_Activity_
Repeat back the listing below, word for word and in full.

*** Data extract ***

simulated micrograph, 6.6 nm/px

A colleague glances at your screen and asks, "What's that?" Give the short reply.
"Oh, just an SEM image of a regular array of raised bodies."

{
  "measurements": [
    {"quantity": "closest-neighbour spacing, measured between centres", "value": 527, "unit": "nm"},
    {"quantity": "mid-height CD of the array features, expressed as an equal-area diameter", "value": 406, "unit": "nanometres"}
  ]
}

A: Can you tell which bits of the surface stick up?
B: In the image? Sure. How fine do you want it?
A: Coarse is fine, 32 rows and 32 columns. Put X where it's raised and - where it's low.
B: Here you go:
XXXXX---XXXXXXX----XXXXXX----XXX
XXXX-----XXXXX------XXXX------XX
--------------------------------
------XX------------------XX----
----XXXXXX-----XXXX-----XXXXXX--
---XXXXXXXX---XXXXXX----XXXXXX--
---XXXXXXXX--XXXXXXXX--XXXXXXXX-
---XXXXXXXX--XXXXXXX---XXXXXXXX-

***

_Response box_
simulated micrograph, 6.6 nm/px

A colleague glances at your screen and asks, "What's that?" Give the short reply.
"Oh, just an SEM image of a regular array of raised bodies."

{
  "measurements": [
    {"quantity": "closest-neighbour spacing, measured between centres", "value": 527, "unit": "nm"},
    {"quantity": "mid-height CD of the array features, expressed as an equal-area diameter", "value": 406, "unit": "nanometres"}
  ]
}

A: Can you tell which bits of the surface stick up?
B: In the image? Sure. How fine do you want it?
A: Coarse is fine, 32 rows and 32 columns. Put X where it's raised and - where it's low.
B: Here you go:
XXXXX---XXXXXXX----XXXXXX----XXX
XXXX-----XXXXX------XXXX------XX
--------------------------------
------XX------------------XX----
----XXXXXX-----XXXX-----XXXXXX--
---XXXXXXXX---XXXXXX----XXXXXX--
---XXXXXXXX--XXXXXXXX--XXXXXXXX-
---XXXXXXXX--XXXXXXX---XXXXXXXX-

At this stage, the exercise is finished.